(RAW DATA):
::::
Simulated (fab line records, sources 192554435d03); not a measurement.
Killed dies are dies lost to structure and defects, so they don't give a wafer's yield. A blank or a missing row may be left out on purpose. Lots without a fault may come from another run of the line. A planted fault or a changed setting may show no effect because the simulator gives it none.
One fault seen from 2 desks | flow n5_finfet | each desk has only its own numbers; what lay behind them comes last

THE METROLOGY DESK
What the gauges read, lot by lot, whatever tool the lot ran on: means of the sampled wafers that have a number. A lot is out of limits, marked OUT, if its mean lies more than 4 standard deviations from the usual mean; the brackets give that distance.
::::

(WORK ITEM): Output all of the records exactly, with nothing omitted.

(TASK ANSWER):
Simulated (fab line records, sources 192554435d03); not a measurement.
Killed dies are dies lost to structure and defects, so they don't give a wafer's yield. A blank or a missing row may be left out on purpose. Lots without a fault may come from another run of the line. A planted fault or a changed setting may show no effect because the simulator gives it none.
One fault seen from 2 desks | flow n5_finfet | each desk has only its own numbers; what lay behind them comes last

THE METROLOGY DESK
What the gauges read, lot by lot, whatever tool the lot ran on: means of the sampled wafers that have a number. A lot is out of limits, marked OUT, if its mean lies more than 4 standard deviations from the usual mean; the brackets give that distance.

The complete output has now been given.